Work instruction: Return the entries below exactly as written.

Dataset extract:
• • • • •

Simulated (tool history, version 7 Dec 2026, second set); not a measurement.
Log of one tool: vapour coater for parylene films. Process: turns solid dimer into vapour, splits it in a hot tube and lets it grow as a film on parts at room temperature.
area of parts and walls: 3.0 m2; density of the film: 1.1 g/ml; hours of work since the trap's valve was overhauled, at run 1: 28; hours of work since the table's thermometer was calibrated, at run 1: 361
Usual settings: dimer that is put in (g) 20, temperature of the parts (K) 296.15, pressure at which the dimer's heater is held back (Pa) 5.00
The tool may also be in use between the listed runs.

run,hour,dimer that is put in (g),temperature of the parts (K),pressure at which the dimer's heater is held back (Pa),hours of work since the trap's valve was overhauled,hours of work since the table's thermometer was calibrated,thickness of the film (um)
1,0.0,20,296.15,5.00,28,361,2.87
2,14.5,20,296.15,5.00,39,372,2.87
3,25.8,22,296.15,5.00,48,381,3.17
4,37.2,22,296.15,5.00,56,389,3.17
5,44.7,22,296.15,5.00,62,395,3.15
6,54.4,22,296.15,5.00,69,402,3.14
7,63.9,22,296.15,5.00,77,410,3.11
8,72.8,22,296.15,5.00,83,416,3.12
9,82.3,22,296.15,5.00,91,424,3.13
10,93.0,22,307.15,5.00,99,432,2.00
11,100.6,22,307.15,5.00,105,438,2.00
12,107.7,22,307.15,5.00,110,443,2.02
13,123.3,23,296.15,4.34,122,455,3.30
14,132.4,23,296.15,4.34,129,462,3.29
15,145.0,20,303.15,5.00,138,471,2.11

• • • • •

Answer area:
Simulated (tool history, version 7 Dec 2026, second set); not a measurement.
Log of one tool: vapour coater for parylene films. Process: turns solid dimer into vapour, splits it in a hot tube and lets it grow as a film on parts at room temperature.
area of parts and walls: 3.0 m2; density of the film: 1.1 g/ml; hours of work since the trap's valve was overhauled, at run 1: 28; hours of work since the table's thermometer was calibrated, at run 1: 361
Usual settings: dimer that is put in (g) 20, temperature of the parts (K) 296.15, pressure at which the dimer's heater is held back (Pa) 5.00
The tool may also be in use between the listed runs.

run,hour,dimer that is put in (g),temperature of the parts (K),pressure at which the dimer's heater is held back (Pa),hours of work since the trap's valve was overhauled,hours of work since the table's thermometer was calibrated,thickness of the film (um)
1,0.0,20,296.15,5.00,28,361,2.87
2,14.5,20,296.15,5.00,39,372,2.87
3,25.8,22,296.15,5.00,48,381,3.17
4,37.2,22,296.15,5.00,56,389,3.17
5,44.7,22,296.15,5.00,62,395,3.15
6,54.4,22,296.15,5.00,69,402,3.14
7,63.9,22,296.15,5.00,77,410,3.11
8,72.8,22,296.15,5.00,83,416,3.12
9,82.3,22,296.15,5.00,91,424,3.13
10,93.0,22,307.15,5.00,99,432,2.00
11,100.6,22,307.15,5.00,105,438,2.00
12,107.7,22,307.15,5.00,110,443,2.02
13,123.3,23,296.15,4.34,122,455,3.30
14,132.4,23,296.15,4.34,129,462,3.29
15,145.0,20,303.15,5.00,138,471,2.11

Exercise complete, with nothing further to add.